» **Action item**: From the line with "640 nm SiO2 on 775 um Si" through the line with "field: +126 Cu", inclusive, return each line of the data below exactly and leave the rest out.

++++

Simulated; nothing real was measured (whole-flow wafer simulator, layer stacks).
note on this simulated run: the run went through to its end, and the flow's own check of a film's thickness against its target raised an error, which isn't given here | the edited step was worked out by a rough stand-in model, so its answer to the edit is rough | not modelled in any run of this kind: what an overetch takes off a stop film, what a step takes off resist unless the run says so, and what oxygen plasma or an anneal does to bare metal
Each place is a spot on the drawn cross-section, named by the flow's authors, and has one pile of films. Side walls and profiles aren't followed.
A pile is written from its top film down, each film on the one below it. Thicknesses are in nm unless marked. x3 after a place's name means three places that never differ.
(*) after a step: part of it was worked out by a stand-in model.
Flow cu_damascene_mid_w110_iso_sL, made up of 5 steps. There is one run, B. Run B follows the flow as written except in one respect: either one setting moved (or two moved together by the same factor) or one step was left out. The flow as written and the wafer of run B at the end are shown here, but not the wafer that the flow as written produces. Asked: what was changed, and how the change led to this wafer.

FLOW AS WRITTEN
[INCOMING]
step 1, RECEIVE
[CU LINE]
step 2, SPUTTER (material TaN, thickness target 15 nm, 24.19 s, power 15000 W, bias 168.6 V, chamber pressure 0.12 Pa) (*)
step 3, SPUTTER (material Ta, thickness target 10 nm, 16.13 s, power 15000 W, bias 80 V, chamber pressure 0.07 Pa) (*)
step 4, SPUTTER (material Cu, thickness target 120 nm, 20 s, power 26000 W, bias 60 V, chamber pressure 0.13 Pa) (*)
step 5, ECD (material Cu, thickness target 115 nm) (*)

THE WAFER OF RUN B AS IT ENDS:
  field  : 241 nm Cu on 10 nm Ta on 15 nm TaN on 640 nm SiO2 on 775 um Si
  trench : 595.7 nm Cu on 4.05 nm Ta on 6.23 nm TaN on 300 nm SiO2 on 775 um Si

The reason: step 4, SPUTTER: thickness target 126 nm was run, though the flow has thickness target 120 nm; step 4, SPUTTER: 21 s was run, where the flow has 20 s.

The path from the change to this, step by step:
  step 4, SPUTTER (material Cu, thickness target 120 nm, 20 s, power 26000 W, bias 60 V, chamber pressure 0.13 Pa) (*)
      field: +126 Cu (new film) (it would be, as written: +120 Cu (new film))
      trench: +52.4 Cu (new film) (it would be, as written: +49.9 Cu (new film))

++++

» **Task result**:
  field  : 241 nm Cu on 10 nm Ta on 15 nm TaN on 640 nm SiO2 on 775 um Si
  trench : 595.7 nm Cu on 4.05 nm Ta on 6.23 nm TaN on 300 nm SiO2 on 775 um Si

The reason: step 4, SPUTTER: thickness target 126 nm was run, though the flow has thickness target 120 nm; step 4, SPUTTER: 21 s was run, where the flow has 20 s.

The path from the change to this, step by step:
  step 4, SPUTTER (material Cu, thickness target 120 nm, 20 s, power 26000 W, bias 60 V, chamber pressure 0.13 Pa) (*)
      field: +126 Cu (new film) (it would be, as written: +120 Cu (new film))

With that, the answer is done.